■ **REQUIREMENT**:
Copy out, exactly, the first line of the entries below and every line after it through the one containing "indicates the left.".

■ **AVAILABLE DATA**:
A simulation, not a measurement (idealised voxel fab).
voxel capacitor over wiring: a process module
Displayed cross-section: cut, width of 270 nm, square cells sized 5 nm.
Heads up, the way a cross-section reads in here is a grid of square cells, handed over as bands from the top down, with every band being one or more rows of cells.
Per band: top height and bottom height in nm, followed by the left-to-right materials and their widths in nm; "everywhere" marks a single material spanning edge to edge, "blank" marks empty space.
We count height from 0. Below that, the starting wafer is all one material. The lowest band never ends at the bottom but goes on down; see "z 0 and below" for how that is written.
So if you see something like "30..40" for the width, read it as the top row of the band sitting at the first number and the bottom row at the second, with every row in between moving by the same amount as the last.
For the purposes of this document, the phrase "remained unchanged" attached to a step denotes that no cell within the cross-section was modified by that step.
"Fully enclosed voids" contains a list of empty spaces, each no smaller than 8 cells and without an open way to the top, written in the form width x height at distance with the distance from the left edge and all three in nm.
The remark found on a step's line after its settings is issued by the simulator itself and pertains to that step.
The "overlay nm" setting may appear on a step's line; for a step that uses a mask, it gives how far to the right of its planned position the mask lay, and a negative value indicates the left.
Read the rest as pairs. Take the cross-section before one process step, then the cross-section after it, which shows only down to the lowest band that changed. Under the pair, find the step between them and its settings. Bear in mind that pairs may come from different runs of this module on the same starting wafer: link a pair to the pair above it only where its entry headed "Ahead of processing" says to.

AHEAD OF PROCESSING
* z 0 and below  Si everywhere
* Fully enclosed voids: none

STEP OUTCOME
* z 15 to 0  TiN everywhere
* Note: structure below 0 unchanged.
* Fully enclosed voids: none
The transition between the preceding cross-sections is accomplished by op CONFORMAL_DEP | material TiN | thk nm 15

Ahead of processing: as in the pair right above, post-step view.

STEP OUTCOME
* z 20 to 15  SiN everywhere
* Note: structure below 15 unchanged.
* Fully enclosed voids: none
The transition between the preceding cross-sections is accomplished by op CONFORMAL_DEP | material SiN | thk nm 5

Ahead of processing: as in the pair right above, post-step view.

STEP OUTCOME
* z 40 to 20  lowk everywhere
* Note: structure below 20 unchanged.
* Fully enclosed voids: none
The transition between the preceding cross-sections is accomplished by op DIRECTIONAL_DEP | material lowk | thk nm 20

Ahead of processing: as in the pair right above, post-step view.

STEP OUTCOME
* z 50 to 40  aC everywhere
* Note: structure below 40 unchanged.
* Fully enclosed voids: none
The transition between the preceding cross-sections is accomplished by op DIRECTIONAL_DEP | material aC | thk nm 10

■ **REPLY**:
A simulation, not a measurement (idealised voxel fab).
voxel capacitor over wiring: a process module
Displayed cross-section: cut, width of 270 nm, square cells sized 5 nm.
Heads up, the way a cross-section reads in here is a grid of square cells, handed over as bands from the top down, with every band being one or more rows of cells.
Per band: top height and bottom height in nm, followed by the left-to-right materials and their widths in nm; "everywhere" marks a single material spanning edge to edge, "blank" marks empty space.
We count height from 0. Below that, the starting wafer is all one material. The lowest band never ends at the bottom but goes on down; see "z 0 and below" for how that is written.
So if you see something like "30..40" for the width, read it as the top row of the band sitting at the first number and the bottom row at the second, with every row in between moving by the same amount as the last.
For the purposes of this document, the phrase "remained unchanged" attached to a step denotes that no cell within the cross-section was modified by that step.
"Fully enclosed voids" contains a list of empty spaces, each no smaller than 8 cells and without an open way to the top, written in the form width x height at distance with the distance from the left edge and all three in nm.
The remark found on a step's line after its settings is issued by the simulator itself and pertains to that step.
The "overlay nm" setting may appear on a step's line; for a step that uses a mask, it gives how far to the right of its planned position the mask lay, and a negative value indicates the left.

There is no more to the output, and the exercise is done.